# Brief:
Each line below needs to be duplicated without alteration.

# Supplied data:
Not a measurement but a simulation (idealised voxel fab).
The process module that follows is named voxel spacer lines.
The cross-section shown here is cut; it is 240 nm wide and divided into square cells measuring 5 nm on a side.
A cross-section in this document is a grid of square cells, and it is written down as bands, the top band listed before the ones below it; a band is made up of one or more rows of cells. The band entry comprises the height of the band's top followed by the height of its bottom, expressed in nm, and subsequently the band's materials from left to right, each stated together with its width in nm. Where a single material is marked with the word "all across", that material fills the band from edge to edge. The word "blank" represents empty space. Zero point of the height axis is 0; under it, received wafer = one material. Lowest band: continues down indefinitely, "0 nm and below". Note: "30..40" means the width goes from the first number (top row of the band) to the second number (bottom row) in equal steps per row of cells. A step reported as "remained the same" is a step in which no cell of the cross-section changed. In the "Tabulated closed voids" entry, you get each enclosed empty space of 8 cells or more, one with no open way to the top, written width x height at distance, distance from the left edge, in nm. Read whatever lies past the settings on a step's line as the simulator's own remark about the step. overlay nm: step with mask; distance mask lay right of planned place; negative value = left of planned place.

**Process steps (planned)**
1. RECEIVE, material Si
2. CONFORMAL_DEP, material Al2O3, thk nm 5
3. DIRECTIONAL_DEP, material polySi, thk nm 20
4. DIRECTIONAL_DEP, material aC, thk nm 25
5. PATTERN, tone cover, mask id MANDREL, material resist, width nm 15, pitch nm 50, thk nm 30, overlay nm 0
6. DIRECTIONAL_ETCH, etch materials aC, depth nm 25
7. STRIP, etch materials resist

# Solution:
Not a measurement but a simulation (idealised voxel fab).
The process module that follows is named voxel spacer lines.
The cross-section shown here is cut; it is 240 nm wide and divided into square cells measuring 5 nm on a side.
A cross-section in this document is a grid of square cells, and it is written down as bands, the top band listed before the ones below it; a band is made up of one or more rows of cells. The band entry comprises the height of the band's top followed by the height of its bottom, expressed in nm, and subsequently the band's materials from left to right, each stated together with its width in nm. Where a single material is marked with the word "all across", that material fills the band from edge to edge. The word "blank" represents empty space. Zero point of the height axis is 0; under it, received wafer = one material. Lowest band: continues down indefinitely, "0 nm and below". Note: "30..40" means the width goes from the first number (top row of the band) to the second number (bottom row) in equal steps per row of cells. A step reported as "remained the same" is a step in which no cell of the cross-section changed. In the "Tabulated closed voids" entry, you get each enclosed empty space of 8 cells or more, one with no open way to the top, written width x height at distance, distance from the left edge, in nm. Read whatever lies past the settings on a step's line as the simulator's own remark about the step. overlay nm: step with mask; distance mask lay right of planned place; negative value = left of planned place.

**Process steps (planned)**
1. RECEIVE, material Si
2. CONFORMAL_DEP, material Al2O3, thk nm 5
3. DIRECTIONAL_DEP, material polySi, thk nm 20
4. DIRECTIONAL_DEP, material aC, thk nm 25
5. PATTERN, tone cover, mask id MANDREL, material resist, width nm 15, pitch nm 50, thk nm 30, overlay nm 0
6. DIRECTIONAL_ETCH, etch materials aC, depth nm 25
7. STRIP, etch materials resist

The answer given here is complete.